# Activity:
Output the full listing again without altering anything.

# Dataset excerpts:
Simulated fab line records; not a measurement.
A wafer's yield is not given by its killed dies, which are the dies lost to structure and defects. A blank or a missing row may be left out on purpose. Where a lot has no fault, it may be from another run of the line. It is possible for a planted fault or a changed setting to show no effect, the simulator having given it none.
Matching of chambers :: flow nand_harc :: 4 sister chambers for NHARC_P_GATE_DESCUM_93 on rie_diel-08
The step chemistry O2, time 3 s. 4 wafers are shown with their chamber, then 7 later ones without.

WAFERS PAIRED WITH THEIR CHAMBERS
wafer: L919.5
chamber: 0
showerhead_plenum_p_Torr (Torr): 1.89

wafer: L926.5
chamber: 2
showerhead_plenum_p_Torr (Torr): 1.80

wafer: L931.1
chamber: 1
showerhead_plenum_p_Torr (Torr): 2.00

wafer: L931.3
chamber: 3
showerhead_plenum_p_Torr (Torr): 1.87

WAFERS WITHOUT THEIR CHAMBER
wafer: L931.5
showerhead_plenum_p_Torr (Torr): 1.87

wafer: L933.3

# Task solution:
Simulated fab line records; not a measurement.
A wafer's yield is not given by its killed dies, which are the dies lost to structure and defects. A blank or a missing row may be left out on purpose. Where a lot has no fault, it may be from another run of the line. It is possible for a planted fault or a changed setting to show no effect, the simulator having given it none.
Matching of chambers :: flow nand_harc :: 4 sister chambers for NHARC_P_GATE_DESCUM_93 on rie_diel-08
The step chemistry O2, time 3 s. 4 wafers are shown with their chamber, then 7 later ones without.

WAFERS PAIRED WITH THEIR CHAMBERS
wafer: L919.5
chamber: 0
showerhead_plenum_p_Torr (Torr): 1.89

wafer: L926.5
chamber: 2
showerhead_plenum_p_Torr (Torr): 1.80

wafer: L931.1
chamber: 1
showerhead_plenum_p_Torr (Torr): 2.00

wafer: L931.3
chamber: 3
showerhead_plenum_p_Torr (Torr): 1.87

WAFERS WITHOUT THEIR CHAMBER
wafer: L931.5
showerhead_plenum_p_Torr (Torr): 1.87

wafer: L933.3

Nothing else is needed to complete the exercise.